Work order
Print the data once more, exactly as supplied.

Dataset records
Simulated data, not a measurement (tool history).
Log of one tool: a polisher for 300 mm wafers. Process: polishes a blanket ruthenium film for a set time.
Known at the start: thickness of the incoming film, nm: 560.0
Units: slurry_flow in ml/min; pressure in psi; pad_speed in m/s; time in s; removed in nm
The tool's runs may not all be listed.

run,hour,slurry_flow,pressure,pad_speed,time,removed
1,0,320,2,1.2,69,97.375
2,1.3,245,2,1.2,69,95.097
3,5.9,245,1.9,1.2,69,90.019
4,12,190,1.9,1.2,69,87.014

Task answer
Simulated data, not a measurement (tool history).
Log of one tool: a polisher for 300 mm wafers. Process: polishes a blanket ruthenium film for a set time.
Known at the start: thickness of the incoming film, nm: 560.0
Units: slurry_flow in ml/min; pressure in psi; pad_speed in m/s; time in s; removed in nm
The tool's runs may not all be listed.

run,hour,slurry_flow,pressure,pad_speed,time,removed
1,0,320,2,1.2,69,97.375
2,1.3,245,2,1.2,69,95.097
3,5.9,245,1.9,1.2,69,90.019
4,12,190,1.9,1.2,69,87.014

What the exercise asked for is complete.